=-=-=

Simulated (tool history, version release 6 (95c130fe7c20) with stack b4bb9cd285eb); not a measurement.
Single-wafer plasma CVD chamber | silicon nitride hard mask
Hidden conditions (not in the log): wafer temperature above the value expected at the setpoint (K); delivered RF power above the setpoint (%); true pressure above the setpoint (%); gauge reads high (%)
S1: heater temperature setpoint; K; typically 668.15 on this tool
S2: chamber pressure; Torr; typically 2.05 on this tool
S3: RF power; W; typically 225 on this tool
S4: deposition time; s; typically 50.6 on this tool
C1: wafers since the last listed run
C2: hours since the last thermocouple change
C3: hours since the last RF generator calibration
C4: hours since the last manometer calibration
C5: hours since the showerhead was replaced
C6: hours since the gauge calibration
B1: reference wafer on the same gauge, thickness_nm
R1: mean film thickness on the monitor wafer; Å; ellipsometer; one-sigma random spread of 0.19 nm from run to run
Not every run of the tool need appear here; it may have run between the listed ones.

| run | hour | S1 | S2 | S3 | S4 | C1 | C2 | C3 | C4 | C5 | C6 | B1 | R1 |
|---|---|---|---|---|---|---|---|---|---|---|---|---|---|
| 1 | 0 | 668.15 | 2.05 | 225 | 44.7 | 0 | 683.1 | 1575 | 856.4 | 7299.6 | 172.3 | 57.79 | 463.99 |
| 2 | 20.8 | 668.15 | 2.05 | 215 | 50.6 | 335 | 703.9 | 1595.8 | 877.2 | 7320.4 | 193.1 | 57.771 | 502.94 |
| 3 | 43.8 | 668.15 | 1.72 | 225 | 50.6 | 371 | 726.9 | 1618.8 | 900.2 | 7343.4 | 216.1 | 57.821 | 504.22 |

=-=-=

● **Work item**
The data must be output in full, exactly as given.

● **Your solution**
Simulated (tool history, version release 6 (95c130fe7c20) with stack b4bb9cd285eb); not a measurement.
Single-wafer plasma CVD chamber | silicon nitride hard mask
Hidden conditions (not in the log): wafer temperature above the value expected at the setpoint (K); delivered RF power above the setpoint (%); true pressure above the setpoint (%); gauge reads high (%)
S1: heater temperature setpoint; K; typically 668.15 on this tool
S2: chamber pressure; Torr; typically 2.05 on this tool
S3: RF power; W; typically 225 on this tool
S4: deposition time; s; typically 50.6 on this tool
C1: wafers since the last listed run
C2: hours since the last thermocouple change
C3: hours since the last RF generator calibration
C4: hours since the last manometer calibration
C5: hours since the showerhead was replaced
C6: hours since the gauge calibration
B1: reference wafer on the same gauge, thickness_nm
R1: mean film thickness on the monitor wafer; Å; ellipsometer; one-sigma random spread of 0.19 nm from run to run
Not every run of the tool need appear here; it may have run between the listed ones.

| run | hour | S1 | S2 | S3 | S4 | C1 | C2 | C3 | C4 | C5 | C6 | B1 | R1 |
|---|---|---|---|---|---|---|---|---|---|---|---|---|---|
| 1 | 0 | 668.15 | 2.05 | 225 | 44.7 | 0 | 683.1 | 1575 | 856.4 | 7299.6 | 172.3 | 57.79 | 463.99 |
| 2 | 20.8 | 668.15 | 2.05 | 215 | 50.6 | 335 | 703.9 | 1595.8 | 877.2 | 7320.4 | 193.1 | 57.771 | 502.94 |
| 3 | 43.8 | 668.15 | 1.72 | 225 | 50.6 | 371 | 726.9 | 1618.8 | 900.2 | 7343.4 | 216.1 | 57.821 | 504.22 |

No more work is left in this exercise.